» Work instruction
Every line of the material below needs to be written out exactly, please.

───── Records provided
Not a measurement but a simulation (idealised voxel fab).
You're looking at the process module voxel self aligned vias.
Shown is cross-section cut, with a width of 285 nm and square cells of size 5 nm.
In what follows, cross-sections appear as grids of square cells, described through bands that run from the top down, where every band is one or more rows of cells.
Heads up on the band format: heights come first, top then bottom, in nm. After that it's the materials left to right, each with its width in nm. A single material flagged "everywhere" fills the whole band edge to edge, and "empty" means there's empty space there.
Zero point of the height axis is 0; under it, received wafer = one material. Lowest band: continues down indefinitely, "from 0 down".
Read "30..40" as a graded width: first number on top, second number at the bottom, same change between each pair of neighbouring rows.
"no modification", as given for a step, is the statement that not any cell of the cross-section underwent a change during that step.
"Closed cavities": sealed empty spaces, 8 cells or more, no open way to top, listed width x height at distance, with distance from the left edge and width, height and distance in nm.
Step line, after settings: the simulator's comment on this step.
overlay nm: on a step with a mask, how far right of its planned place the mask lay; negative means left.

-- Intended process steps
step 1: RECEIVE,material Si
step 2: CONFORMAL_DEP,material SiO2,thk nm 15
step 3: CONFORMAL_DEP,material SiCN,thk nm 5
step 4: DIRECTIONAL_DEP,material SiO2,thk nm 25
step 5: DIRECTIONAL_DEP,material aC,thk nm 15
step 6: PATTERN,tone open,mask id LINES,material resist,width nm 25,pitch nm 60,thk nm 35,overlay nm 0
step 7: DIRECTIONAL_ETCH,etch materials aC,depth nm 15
──────────

» Written answer
Not a measurement but a simulation (idealised voxel fab).
You're looking at the process module voxel self aligned vias.
Shown is cross-section cut, with a width of 285 nm and square cells of size 5 nm.
In what follows, cross-sections appear as grids of square cells, described through bands that run from the top down, where every band is one or more rows of cells.
Heads up on the band format: heights come first, top then bottom, in nm. After that it's the materials left to right, each with its width in nm. A single material flagged "everywhere" fills the whole band edge to edge, and "empty" means there's empty space there.
Zero point of the height axis is 0; under it, received wafer = one material. Lowest band: continues down indefinitely, "from 0 down".
Read "30..40" as a graded width: first number on top, second number at the bottom, same change between each pair of neighbouring rows.
"no modification", as given for a step, is the statement that not any cell of the cross-section underwent a change during that step.
"Closed cavities": sealed empty spaces, 8 cells or more, no open way to top, listed width x height at distance, with distance from the left edge and width, height and distance in nm.
Step line, after settings: the simulator's comment on this step.
overlay nm: on a step with a mask, how far right of its planned place the mask lay; negative means left.

-- Intended process steps
step 1: RECEIVE,material Si
step 2: CONFORMAL_DEP,material SiO2,thk nm 15
step 3: CONFORMAL_DEP,material SiCN,thk nm 5
step 4: DIRECTIONAL_DEP,material SiO2,thk nm 25
step 5: DIRECTIONAL_DEP,material aC,thk nm 15
step 6: PATTERN,tone open,mask id LINES,material resist,width nm 25,pitch nm 60,thk nm 35,overlay nm 0
step 7: DIRECTIONAL_ETCH,etch materials aC,depth nm 15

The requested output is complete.